# REQUIRED ACTION
The answer should consist of every line of the material, repeated verbatim.

# DATASET CONTENT
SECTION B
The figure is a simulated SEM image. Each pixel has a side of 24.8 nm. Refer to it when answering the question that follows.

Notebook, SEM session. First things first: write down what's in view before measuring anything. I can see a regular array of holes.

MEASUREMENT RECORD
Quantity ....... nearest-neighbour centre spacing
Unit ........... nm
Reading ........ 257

# RESPONSE
SECTION B
The figure is a simulated SEM image. Each pixel has a side of 24.8 nm. Refer to it when answering the question that follows.

Notebook, SEM session. First things first: write down what's in view before measuring anything. I can see a regular array of holes.

MEASUREMENT RECORD
Quantity ....... nearest-neighbour centre spacing
Unit ........... nm
Reading ........ 257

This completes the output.